+++

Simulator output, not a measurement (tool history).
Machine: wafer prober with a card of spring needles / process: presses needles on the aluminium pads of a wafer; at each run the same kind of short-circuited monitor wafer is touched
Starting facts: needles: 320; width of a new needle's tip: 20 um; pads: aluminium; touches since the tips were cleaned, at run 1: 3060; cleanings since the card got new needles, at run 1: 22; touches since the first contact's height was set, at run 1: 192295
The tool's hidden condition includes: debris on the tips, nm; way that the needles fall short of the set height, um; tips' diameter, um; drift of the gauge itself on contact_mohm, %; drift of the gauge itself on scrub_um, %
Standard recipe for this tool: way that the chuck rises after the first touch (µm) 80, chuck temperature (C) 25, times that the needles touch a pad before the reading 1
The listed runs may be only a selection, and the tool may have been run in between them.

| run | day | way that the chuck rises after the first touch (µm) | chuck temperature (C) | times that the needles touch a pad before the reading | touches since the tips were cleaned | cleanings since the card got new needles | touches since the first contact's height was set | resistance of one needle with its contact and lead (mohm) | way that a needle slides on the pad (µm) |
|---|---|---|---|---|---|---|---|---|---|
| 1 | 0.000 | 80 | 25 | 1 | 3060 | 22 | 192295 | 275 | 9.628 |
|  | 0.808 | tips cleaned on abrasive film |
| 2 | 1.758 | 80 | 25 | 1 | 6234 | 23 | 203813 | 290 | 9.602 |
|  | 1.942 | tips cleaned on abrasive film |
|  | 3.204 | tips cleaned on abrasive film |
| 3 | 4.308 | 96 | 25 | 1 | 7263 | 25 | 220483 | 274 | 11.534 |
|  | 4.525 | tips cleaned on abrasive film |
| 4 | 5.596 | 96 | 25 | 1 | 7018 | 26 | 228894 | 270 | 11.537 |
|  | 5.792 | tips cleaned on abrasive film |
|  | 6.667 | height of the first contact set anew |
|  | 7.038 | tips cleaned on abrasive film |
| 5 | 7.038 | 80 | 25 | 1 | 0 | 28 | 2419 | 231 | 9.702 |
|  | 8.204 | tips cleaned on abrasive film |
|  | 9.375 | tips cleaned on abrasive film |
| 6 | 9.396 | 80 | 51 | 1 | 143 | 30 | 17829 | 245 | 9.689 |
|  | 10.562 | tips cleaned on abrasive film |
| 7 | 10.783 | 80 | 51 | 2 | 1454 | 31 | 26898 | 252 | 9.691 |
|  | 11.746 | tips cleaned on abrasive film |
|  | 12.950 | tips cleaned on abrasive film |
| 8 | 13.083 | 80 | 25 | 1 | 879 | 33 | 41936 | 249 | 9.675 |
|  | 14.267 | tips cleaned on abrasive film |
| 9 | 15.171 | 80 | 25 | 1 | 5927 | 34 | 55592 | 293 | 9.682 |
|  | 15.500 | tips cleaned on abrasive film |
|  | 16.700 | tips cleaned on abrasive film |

+++

Above are the records; please copy exactly their first line and each line after it through the line containing "Machine: wafer prober", and no line after that.

WRITTEN RESPONSE ▸
Simulator output, not a measurement (tool history).
Machine: wafer prober with a card of spring needles / process: presses needles on the aluminium pads of a wafer; at each run the same kind of short-circuited monitor wafer is touched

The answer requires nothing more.